ACTIVITY: Your task is to write out the complete listing exactly as it is shown.

LISTED RECORDS:
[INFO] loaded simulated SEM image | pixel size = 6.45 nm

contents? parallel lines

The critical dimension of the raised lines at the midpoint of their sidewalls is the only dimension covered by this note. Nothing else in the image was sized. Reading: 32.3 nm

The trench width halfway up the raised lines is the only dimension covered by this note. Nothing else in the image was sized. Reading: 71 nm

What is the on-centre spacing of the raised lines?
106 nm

TASK SOLUTION:
[INFO] loaded simulated SEM image | pixel size = 6.45 nm

contents? parallel lines

The critical dimension of the raised lines at the midpoint of their sidewalls is the only dimension covered by this note. Nothing else in the image was sized. Reading: 32.3 nm

The trench width halfway up the raised lines is the only dimension covered by this note. Nothing else in the image was sized. Reading: 71 nm

What is the on-centre spacing of the raised lines?
106 nm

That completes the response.